◆ WORK ITEM: Write out the records once more, exactly as given.

◆ ENTRIES PROVIDED:
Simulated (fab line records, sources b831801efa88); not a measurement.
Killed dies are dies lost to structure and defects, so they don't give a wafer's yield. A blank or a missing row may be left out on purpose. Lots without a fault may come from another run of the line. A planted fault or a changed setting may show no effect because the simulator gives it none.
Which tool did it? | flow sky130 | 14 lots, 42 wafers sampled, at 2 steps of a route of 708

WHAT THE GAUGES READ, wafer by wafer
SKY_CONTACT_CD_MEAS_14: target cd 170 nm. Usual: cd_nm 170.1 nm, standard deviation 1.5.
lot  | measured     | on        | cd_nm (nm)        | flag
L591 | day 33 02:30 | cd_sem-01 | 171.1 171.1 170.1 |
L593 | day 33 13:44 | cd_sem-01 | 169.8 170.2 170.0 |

◆ RESPONSE:
Simulated (fab line records, sources b831801efa88); not a measurement.
Killed dies are dies lost to structure and defects, so they don't give a wafer's yield. A blank or a missing row may be left out on purpose. Lots without a fault may come from another run of the line. A planted fault or a changed setting may show no effect because the simulator gives it none.
Which tool did it? | flow sky130 | 14 lots, 42 wafers sampled, at 2 steps of a route of 708

WHAT THE GAUGES READ, wafer by wafer
SKY_CONTACT_CD_MEAS_14: target cd 170 nm. Usual: cd_nm 170.1 nm, standard deviation 1.5.
lot  | measured     | on        | cd_nm (nm)        | flag
L591 | day 33 02:30 | cd_sem-01 | 171.1 171.1 170.1 |
L593 | day 33 13:44 | cd_sem-01 | 169.8 170.2 170.0 |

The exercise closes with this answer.